▶ _ENTRIES SUPPLIED_:
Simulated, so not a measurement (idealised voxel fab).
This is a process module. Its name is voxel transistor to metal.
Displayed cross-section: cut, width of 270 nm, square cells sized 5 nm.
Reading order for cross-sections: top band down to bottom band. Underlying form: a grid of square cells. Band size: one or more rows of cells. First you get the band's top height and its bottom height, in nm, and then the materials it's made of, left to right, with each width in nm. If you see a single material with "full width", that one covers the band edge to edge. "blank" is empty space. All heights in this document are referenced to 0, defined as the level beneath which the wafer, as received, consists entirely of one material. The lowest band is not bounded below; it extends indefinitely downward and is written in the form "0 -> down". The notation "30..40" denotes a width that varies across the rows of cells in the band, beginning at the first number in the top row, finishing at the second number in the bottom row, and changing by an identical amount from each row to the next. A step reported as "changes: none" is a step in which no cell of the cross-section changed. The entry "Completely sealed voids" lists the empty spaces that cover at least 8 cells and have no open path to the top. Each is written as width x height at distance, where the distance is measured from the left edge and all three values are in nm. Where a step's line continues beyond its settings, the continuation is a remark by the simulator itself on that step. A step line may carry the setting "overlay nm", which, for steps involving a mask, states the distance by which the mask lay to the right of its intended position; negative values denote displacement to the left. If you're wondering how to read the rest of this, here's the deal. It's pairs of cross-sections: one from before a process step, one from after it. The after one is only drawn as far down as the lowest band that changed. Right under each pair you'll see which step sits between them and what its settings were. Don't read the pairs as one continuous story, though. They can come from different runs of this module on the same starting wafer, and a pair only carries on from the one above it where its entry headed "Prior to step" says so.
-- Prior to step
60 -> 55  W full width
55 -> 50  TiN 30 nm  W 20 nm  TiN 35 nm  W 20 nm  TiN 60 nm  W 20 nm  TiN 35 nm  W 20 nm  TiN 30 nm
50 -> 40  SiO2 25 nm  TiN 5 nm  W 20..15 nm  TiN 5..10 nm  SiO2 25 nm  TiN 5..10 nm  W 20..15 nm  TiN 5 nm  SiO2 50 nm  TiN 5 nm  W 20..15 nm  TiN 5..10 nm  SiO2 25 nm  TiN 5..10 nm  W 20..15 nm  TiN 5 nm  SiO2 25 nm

▶ _ASSIGNED TASK_: From the entries above, extract only the lines running from the one containing "This is a process" through the one containing "Displayed cross-section: cut, width", inclusive.

▶ _EXERCISE ANSWER_:
This is a process module. Its name is voxel transistor to metal.
Displayed cross-section: cut, width of 270 nm, square cells sized 5 nm.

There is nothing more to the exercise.